Retype the records below from their first line through the line containing "Sure, it's 423.", and include nothing else.

━━━━━━━━━━━━━━━━━━━━━━━━━━━━━━

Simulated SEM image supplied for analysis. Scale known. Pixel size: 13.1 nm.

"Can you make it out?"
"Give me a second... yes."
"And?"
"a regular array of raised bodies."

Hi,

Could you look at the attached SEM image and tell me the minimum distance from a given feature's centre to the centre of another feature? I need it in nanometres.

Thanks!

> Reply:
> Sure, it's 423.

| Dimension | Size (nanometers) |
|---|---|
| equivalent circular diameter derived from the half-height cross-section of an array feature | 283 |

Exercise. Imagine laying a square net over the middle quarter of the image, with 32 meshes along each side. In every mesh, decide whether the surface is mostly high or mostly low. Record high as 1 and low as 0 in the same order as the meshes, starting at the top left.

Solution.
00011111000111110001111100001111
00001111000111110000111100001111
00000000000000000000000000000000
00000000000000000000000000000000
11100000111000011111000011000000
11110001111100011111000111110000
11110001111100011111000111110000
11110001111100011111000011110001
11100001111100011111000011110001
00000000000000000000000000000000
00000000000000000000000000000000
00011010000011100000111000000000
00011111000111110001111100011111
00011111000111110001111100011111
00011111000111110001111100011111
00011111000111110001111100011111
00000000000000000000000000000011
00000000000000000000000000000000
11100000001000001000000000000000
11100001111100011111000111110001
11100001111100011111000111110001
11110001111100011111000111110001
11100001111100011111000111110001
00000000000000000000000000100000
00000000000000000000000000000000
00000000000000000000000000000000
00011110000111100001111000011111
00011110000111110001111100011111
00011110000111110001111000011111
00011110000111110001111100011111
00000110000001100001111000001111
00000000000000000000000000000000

━━━━━━━━━━━━━━━━━━━━━━━━━━━━━━

- [EXERCISE SOLUTION]:
Simulated SEM image supplied for analysis. Scale known. Pixel size: 13.1 nm.

"Can you make it out?"
"Give me a second... yes."
"And?"
"a regular array of raised bodies."

Hi,

Could you look at the attached SEM image and tell me the minimum distance from a given feature's centre to the centre of another feature? I need it in nanometres.

Thanks!

> Reply:
> Sure, it's 423.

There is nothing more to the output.